*** Data for review Section Begins ***

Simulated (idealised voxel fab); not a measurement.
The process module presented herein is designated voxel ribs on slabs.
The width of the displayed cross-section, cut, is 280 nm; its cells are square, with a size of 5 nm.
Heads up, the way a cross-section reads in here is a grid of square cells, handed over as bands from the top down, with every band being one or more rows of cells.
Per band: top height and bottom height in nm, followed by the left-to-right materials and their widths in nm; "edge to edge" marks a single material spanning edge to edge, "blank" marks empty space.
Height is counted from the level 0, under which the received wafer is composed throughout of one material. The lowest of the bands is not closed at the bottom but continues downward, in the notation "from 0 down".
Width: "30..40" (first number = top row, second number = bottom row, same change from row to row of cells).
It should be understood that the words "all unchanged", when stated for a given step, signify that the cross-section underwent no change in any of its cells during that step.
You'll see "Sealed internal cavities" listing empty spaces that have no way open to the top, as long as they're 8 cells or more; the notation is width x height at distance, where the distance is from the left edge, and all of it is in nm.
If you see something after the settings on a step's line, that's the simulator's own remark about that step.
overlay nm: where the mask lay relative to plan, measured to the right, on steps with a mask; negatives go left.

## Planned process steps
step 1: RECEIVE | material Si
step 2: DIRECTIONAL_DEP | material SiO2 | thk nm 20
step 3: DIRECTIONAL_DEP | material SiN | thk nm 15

*** Data for review Section Ends ***

> [Work request]: Your answer should consist only of the lines above between the line holding "The width of" and the line holding "step 2: DIRECTIONAL_DEP", inclusive, each transcribed exactly.

> [Task output]:
The width of the displayed cross-section, cut, is 280 nm; its cells are square, with a size of 5 nm.
Heads up, the way a cross-section reads in here is a grid of square cells, handed over as bands from the top down, with every band being one or more rows of cells.
Per band: top height and bottom height in nm, followed by the left-to-right materials and their widths in nm; "edge to edge" marks a single material spanning edge to edge, "blank" marks empty space.
Height is counted from the level 0, under which the received wafer is composed throughout of one material. The lowest of the bands is not closed at the bottom but continues downward, in the notation "from 0 down".
Width: "30..40" (first number = top row, second number = bottom row, same change from row to row of cells).
It should be understood that the words "all unchanged", when stated for a given step, signify that the cross-section underwent no change in any of its cells during that step.
You'll see "Sealed internal cavities" listing empty spaces that have no way open to the top, as long as they're 8 cells or more; the notation is width x height at distance, where the distance is from the left edge, and all of it is in nm.
If you see something after the settings on a step's line, that's the simulator's own remark about that step.
overlay nm: where the mask lay relative to plan, measured to the right, on steps with a mask; negatives go left.

## Planned process steps
step 1: RECEIVE | material Si
step 2: DIRECTIONAL_DEP | material SiO2 | thk nm 20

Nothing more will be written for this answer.